········

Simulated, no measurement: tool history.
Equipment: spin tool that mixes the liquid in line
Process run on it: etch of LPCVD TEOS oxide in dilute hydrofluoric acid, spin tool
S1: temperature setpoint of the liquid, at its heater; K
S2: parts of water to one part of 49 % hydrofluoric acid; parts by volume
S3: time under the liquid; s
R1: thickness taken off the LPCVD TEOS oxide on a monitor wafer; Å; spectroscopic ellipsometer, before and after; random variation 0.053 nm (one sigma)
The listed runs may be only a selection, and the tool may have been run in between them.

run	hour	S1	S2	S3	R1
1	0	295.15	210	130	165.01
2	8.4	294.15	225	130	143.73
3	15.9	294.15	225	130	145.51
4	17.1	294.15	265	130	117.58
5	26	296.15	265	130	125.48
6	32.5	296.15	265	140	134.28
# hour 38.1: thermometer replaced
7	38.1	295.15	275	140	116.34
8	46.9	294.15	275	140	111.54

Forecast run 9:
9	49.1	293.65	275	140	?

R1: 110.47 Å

········

- Task item:
Reproduce each record exactly, leaving nothing out.

- Task solution:
Simulated, no measurement: tool history.
Equipment: spin tool that mixes the liquid in line
Process run on it: etch of LPCVD TEOS oxide in dilute hydrofluoric acid, spin tool
S1: temperature setpoint of the liquid, at its heater; K
S2: parts of water to one part of 49 % hydrofluoric acid; parts by volume
S3: time under the liquid; s
R1: thickness taken off the LPCVD TEOS oxide on a monitor wafer; Å; spectroscopic ellipsometer, before and after; random variation 0.053 nm (one sigma)
The listed runs may be only a selection, and the tool may have been run in between them.

run	hour	S1	S2	S3	R1
1	0	295.15	210	130	165.01
2	8.4	294.15	225	130	143.73
3	15.9	294.15	225	130	145.51
4	17.1	294.15	265	130	117.58
5	26	296.15	265	130	125.48
6	32.5	296.15	265	140	134.28
# hour 38.1: thermometer replaced
7	38.1	295.15	275	140	116.34
8	46.9	294.15	275	140	111.54

Forecast run 9:
9	49.1	293.65	275	140	?

R1: 110.47 Å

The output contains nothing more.